*WORK ITEM*
From the first line of the entries below to the line with "(*) following a", give each line again exactly.

*** Opening of RECORDS SHOWN ***

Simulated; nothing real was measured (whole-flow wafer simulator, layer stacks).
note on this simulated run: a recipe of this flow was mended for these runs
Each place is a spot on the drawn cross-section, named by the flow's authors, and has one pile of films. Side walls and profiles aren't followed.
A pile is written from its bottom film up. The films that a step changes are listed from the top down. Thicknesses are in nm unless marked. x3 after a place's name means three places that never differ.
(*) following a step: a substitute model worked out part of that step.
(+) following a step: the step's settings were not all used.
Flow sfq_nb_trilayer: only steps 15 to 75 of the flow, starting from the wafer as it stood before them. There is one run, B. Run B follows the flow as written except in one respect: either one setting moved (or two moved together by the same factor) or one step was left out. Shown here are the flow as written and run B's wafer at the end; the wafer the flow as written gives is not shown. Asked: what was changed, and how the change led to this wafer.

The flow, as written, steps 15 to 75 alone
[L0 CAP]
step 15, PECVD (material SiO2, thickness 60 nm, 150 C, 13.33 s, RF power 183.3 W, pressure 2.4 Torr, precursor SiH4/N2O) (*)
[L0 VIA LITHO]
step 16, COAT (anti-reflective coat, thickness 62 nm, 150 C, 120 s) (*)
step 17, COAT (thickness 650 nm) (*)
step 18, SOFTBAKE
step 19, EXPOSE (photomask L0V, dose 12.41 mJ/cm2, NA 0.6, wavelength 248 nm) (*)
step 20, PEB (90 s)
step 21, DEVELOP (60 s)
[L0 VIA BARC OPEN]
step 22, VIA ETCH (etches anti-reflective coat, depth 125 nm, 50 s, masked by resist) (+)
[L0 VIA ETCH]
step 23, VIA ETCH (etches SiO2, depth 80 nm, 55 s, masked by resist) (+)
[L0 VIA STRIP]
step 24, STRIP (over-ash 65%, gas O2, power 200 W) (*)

*** Close of RECORDS SHOWN ***

*EXERCISE OUTPUT*
Simulated; nothing real was measured (whole-flow wafer simulator, layer stacks).
note on this simulated run: a recipe of this flow was mended for these runs
Each place is a spot on the drawn cross-section, named by the flow's authors, and has one pile of films. Side walls and profiles aren't followed.
A pile is written from its bottom film up. The films that a step changes are listed from the top down. Thicknesses are in nm unless marked. x3 after a place's name means three places that never differ.
(*) following a step: a substitute model worked out part of that step.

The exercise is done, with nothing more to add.